Activity> Below are entries. Reproduce exactly the lines between the line holding "the next|47.2 px|" and the line holding "halfway up|169 nanometers|", inclusive, and only those.

Dataset entries>
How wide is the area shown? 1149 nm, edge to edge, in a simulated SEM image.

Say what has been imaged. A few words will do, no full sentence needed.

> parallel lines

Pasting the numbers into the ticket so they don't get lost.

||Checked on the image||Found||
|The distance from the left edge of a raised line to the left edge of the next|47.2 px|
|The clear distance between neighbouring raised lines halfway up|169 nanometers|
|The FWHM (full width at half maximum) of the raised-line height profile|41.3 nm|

Answer area>
|The distance from the left edge of a raised line to the left edge of the next|47.2 px|
|The clear distance between neighbouring raised lines halfway up|169 nanometers|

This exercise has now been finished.